*Dataset extract:*
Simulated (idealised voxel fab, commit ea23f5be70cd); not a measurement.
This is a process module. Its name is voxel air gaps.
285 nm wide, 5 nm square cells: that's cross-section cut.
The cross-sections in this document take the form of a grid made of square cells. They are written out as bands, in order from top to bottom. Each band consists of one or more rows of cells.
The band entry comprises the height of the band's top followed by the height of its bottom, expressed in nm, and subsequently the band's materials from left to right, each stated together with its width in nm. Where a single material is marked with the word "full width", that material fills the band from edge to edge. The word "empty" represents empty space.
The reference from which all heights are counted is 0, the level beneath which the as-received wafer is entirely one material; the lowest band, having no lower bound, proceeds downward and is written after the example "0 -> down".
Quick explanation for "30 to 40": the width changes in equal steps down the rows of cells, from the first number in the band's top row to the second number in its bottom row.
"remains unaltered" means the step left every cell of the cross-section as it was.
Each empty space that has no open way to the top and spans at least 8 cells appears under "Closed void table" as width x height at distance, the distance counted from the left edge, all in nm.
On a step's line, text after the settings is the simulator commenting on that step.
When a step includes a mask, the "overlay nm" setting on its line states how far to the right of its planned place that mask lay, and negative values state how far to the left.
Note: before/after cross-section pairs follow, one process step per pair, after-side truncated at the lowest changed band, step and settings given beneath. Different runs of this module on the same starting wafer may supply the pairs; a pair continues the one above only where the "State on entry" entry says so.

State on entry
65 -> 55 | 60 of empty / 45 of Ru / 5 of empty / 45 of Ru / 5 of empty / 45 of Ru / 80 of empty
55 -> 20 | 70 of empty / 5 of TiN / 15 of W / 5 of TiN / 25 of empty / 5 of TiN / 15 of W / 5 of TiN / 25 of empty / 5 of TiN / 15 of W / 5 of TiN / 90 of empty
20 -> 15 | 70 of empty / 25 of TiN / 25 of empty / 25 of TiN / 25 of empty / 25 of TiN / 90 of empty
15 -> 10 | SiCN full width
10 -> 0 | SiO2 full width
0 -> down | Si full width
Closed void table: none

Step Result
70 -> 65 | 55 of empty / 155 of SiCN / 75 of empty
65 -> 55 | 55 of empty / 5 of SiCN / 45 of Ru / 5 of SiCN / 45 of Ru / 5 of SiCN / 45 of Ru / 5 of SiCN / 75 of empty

*Assignment:*
Start with the first line of the data and print every line exactly. The line containing "On a step's" is the last one to include.

*Written answer:*
Simulated (idealised voxel fab, commit ea23f5be70cd); not a measurement.
This is a process module. Its name is voxel air gaps.
285 nm wide, 5 nm square cells: that's cross-section cut.
The cross-sections in this document take the form of a grid made of square cells. They are written out as bands, in order from top to bottom. Each band consists of one or more rows of cells.
The band entry comprises the height of the band's top followed by the height of its bottom, expressed in nm, and subsequently the band's materials from left to right, each stated together with its width in nm. Where a single material is marked with the word "full width", that material fills the band from edge to edge. The word "empty" represents empty space.
The reference from which all heights are counted is 0, the level beneath which the as-received wafer is entirely one material; the lowest band, having no lower bound, proceeds downward and is written after the example "0 -> down".
Quick explanation for "30 to 40": the width changes in equal steps down the rows of cells, from the first number in the band's top row to the second number in its bottom row.
"remains unaltered" means the step left every cell of the cross-section as it was.
Each empty space that has no open way to the top and spans at least 8 cells appears under "Closed void table" as width x height at distance, the distance counted from the left edge, all in nm.
On a step's line, text after the settings is the simulator commenting on that step.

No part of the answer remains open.